<<<<
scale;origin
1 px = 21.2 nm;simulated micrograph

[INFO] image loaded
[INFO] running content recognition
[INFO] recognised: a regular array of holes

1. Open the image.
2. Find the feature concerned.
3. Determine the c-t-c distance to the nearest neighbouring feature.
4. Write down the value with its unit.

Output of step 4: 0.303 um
>>>>

» **Exercise**: A full, exact repeat of the entries above is required.

» **Result**:
scale;origin
1 px = 21.2 nm;simulated micrograph

[INFO] image loaded
[INFO] running content recognition
[INFO] recognised: a regular array of holes

1. Open the image.
2. Find the feature concerned.
3. Determine the c-t-c distance to the nearest neighbouring feature.
4. Write down the value with its unit.

Output of step 4: 0.303 um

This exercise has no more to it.